-- Dataset records follows --
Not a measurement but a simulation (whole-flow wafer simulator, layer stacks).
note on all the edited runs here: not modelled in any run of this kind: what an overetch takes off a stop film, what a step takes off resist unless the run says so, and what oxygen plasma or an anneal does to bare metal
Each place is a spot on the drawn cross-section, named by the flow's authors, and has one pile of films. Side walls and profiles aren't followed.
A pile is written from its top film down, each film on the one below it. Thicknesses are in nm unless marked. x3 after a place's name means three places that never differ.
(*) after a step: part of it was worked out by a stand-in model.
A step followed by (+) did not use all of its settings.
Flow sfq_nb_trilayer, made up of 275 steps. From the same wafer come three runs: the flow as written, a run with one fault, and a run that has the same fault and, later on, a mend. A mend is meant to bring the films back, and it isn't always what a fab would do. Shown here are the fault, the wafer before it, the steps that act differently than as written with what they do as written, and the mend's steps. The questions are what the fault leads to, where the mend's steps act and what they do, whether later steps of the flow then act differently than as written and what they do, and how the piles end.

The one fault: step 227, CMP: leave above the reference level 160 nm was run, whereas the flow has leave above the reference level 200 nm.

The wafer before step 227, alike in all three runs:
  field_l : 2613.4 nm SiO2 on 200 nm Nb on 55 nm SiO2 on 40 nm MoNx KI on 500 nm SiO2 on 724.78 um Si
-- Dataset records concluded --

Task item> Above this instruction are the records; retype exactly the lines from the one containing "A pile is written" up to and including the one containing "The one fault: step".

Result>
A pile is written from its top film down, each film on the one below it. Thicknesses are in nm unless marked. x3 after a place's name means three places that never differ.
(*) after a step: part of it was worked out by a stand-in model.
A step followed by (+) did not use all of its settings.
Flow sfq_nb_trilayer, made up of 275 steps. From the same wafer come three runs: the flow as written, a run with one fault, and a run that has the same fault and, later on, a mend. A mend is meant to bring the films back, and it isn't always what a fab would do. Shown here are the fault, the wafer before it, the steps that act differently than as written with what they do as written, and the mend's steps. The questions are what the fault leads to, where the mend's steps act and what they do, whether later steps of the flow then act differently than as written and what they do, and how the piles end.

The one fault: step 227, CMP: leave above the reference level 160 nm was run, whereas the flow has leave above the reference level 200 nm.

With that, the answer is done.